──────────

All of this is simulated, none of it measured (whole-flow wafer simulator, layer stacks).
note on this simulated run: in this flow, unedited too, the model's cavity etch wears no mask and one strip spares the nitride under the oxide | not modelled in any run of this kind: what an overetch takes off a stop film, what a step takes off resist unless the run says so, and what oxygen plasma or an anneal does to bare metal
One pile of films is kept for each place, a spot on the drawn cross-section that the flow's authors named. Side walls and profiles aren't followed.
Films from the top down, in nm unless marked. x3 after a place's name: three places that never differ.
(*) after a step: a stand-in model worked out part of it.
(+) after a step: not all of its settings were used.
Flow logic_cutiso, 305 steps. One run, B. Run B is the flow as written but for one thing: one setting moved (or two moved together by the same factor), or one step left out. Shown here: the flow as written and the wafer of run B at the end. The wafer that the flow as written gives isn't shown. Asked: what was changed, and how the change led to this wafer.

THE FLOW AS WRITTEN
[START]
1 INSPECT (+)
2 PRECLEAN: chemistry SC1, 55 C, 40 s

──────────

**Work order**
Precisely the lines between those holding "One pile of" and "1 INSPECT (+)", inclusive, are to be reproduced from the listing above, with nothing added.

**Task result**
One pile of films is kept for each place, a spot on the drawn cross-section that the flow's authors named. Side walls and profiles aren't followed.
Films from the top down, in nm unless marked. x3 after a place's name: three places that never differ.
(*) after a step: a stand-in model worked out part of it.
(+) after a step: not all of its settings were used.
Flow logic_cutiso, 305 steps. One run, B. Run B is the flow as written but for one thing: one setting moved (or two moved together by the same factor), or one step left out. Shown here: the flow as written and the wafer of run B at the end. The wafer that the flow as written gives isn't shown. Asked: what was changed, and how the change led to this wafer.

THE FLOW AS WRITTEN
[START]
1 INSPECT (+)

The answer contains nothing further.